......

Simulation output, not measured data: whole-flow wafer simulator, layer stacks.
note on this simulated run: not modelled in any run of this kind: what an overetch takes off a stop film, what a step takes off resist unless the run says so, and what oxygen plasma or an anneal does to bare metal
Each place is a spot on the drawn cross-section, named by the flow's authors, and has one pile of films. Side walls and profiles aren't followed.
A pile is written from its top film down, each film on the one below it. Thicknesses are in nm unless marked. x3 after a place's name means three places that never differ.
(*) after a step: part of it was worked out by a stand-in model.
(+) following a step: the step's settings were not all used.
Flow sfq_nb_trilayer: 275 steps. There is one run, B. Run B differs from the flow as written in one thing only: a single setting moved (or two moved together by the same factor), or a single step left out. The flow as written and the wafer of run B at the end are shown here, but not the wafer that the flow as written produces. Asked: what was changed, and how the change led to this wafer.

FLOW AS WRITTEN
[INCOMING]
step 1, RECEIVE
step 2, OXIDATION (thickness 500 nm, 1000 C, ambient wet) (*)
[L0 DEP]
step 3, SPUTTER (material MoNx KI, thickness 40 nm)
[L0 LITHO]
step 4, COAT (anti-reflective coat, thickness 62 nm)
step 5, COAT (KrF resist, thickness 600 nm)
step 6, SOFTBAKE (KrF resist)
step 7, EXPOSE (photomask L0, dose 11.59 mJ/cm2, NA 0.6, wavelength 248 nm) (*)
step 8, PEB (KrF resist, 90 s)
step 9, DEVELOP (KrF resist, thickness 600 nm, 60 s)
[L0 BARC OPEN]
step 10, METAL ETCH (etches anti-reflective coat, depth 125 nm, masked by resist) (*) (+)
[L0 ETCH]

......

## ACTION ITEM
Exactly as written, copy out all the entries above.

## EXERCISE OUTPUT
Simulation output, not measured data: whole-flow wafer simulator, layer stacks.
note on this simulated run: not modelled in any run of this kind: what an overetch takes off a stop film, what a step takes off resist unless the run says so, and what oxygen plasma or an anneal does to bare metal
Each place is a spot on the drawn cross-section, named by the flow's authors, and has one pile of films. Side walls and profiles aren't followed.
A pile is written from its top film down, each film on the one below it. Thicknesses are in nm unless marked. x3 after a place's name means three places that never differ.
(*) after a step: part of it was worked out by a stand-in model.
(+) following a step: the step's settings were not all used.
Flow sfq_nb_trilayer: 275 steps. There is one run, B. Run B differs from the flow as written in one thing only: a single setting moved (or two moved together by the same factor), or a single step left out. The flow as written and the wafer of run B at the end are shown here, but not the wafer that the flow as written produces. Asked: what was changed, and how the change led to this wafer.

FLOW AS WRITTEN
[INCOMING]
step 1, RECEIVE
step 2, OXIDATION (thickness 500 nm, 1000 C, ambient wet) (*)
[L0 DEP]
step 3, SPUTTER (material MoNx KI, thickness 40 nm)
[L0 LITHO]
step 4, COAT (anti-reflective coat, thickness 62 nm)
step 5, COAT (KrF resist, thickness 600 nm)
step 6, SOFTBAKE (KrF resist)
step 7, EXPOSE (photomask L0, dose 11.59 mJ/cm2, NA 0.6, wavelength 248 nm) (*)
step 8, PEB (KrF resist, 90 s)
step 9, DEVELOP (KrF resist, thickness 600 nm, 60 s)
[L0 BARC OPEN]
step 10, METAL ETCH (etches anti-reflective coat, depth 125 nm, masked by resist) (*) (+)
[L0 ETCH]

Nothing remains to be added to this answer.